→ Action item
Below are some records. Print exactly the lines between the one holding "8 op CONFORMAL_DEP | material TiN | thk nm 5" and the one holding "17 op DIRECTIONAL_ETCH", inclusive, and nothing else.

→ Excerpted records
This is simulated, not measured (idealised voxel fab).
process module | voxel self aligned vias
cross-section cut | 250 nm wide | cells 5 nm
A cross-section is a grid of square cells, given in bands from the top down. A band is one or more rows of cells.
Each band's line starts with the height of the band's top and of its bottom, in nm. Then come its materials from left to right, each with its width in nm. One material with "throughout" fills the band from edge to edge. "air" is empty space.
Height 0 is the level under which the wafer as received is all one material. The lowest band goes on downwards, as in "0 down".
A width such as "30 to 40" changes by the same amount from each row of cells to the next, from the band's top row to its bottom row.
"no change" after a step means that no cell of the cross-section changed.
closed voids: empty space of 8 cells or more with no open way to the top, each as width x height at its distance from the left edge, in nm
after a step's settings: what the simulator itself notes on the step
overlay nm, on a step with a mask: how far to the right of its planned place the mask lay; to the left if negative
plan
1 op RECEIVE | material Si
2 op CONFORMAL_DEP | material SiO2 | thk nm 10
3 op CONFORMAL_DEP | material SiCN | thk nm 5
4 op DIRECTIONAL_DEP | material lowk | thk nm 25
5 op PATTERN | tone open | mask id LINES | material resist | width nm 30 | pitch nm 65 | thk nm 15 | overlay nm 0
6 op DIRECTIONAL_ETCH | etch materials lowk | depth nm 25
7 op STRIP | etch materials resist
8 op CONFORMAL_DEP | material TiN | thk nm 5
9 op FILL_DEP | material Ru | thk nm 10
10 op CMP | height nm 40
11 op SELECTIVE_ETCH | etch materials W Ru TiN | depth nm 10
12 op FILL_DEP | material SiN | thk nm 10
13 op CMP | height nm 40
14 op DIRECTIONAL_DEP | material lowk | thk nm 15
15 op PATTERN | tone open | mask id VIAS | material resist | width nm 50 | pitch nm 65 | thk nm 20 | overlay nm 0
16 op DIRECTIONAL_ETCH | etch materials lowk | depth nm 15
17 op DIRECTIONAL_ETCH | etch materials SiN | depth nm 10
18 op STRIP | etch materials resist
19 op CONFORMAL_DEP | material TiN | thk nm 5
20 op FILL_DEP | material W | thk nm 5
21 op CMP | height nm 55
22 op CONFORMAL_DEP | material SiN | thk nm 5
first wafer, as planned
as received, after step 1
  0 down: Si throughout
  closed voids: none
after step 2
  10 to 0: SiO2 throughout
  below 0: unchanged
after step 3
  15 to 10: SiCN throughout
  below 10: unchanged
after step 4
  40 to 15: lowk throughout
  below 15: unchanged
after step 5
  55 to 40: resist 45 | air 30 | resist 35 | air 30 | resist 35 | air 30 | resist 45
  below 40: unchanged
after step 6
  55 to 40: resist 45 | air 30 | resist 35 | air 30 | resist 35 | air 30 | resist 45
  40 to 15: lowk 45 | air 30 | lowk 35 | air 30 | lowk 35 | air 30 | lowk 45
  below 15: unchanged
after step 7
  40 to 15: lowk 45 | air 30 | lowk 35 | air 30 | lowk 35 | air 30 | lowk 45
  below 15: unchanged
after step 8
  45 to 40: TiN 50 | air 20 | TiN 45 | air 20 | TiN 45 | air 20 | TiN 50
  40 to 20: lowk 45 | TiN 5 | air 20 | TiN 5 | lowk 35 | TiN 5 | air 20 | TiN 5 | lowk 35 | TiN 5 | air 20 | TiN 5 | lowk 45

→ Answer area
8 op CONFORMAL_DEP | material TiN | thk nm 5
9 op FILL_DEP | material Ru | thk nm 10
10 op CMP | height nm 40
11 op SELECTIVE_ETCH | etch materials W Ru TiN | depth nm 10
12 op FILL_DEP | material SiN | thk nm 10
13 op CMP | height nm 40
14 op DIRECTIONAL_DEP | material lowk | thk nm 15
15 op PATTERN | tone open | mask id VIAS | material resist | width nm 50 | pitch nm 65 | thk nm 20 | overlay nm 0
16 op DIRECTIONAL_ETCH | etch materials lowk | depth nm 15
17 op DIRECTIONAL_ETCH | etch materials SiN | depth nm 10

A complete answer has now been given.